- **Dataset**:
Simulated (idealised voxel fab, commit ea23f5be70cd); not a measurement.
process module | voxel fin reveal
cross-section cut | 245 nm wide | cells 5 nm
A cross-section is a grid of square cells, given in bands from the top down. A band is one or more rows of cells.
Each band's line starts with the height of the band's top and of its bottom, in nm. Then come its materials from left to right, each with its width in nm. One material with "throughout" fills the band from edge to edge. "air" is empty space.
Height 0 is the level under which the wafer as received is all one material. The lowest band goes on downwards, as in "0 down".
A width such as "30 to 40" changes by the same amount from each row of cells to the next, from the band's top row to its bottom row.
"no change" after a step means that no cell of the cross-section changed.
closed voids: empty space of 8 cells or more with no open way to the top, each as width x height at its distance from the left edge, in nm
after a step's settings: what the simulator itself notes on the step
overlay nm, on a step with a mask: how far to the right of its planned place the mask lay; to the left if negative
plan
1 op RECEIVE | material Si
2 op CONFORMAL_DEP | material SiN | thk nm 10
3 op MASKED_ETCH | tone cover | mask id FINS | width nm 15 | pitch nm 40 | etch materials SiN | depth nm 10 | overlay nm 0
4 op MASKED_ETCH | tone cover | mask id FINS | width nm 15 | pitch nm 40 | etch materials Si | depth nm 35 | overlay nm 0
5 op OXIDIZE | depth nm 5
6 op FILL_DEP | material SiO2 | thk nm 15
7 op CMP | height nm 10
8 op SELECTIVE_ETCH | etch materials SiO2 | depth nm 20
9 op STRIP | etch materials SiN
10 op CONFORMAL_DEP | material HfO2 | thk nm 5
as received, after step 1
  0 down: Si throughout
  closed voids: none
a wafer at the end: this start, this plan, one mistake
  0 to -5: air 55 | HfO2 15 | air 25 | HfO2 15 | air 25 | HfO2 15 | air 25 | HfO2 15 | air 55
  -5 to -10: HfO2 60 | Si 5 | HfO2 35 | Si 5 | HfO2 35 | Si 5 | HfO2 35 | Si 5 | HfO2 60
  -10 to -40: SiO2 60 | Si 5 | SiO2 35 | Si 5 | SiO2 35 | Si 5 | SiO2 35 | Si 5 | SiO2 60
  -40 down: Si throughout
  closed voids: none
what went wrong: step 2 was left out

- **Work task**:
Everything from the line containing "Each band's line" through the line containing "closed voids: empty" in the material above should be retyped exactly, both ends included, and nothing more.

- **Task result**:
Each band's line starts with the height of the band's top and of its bottom, in nm. Then come its materials from left to right, each with its width in nm. One material with "throughout" fills the band from edge to edge. "air" is empty space.
Height 0 is the level under which the wafer as received is all one material. The lowest band goes on downwards, as in "0 down".
A width such as "30 to 40" changes by the same amount from each row of cells to the next, from the band's top row to its bottom row.
"no change" after a step means that no cell of the cross-section changed.
closed voids: empty space of 8 cells or more with no open way to the top, each as width x height at its distance from the left edge, in nm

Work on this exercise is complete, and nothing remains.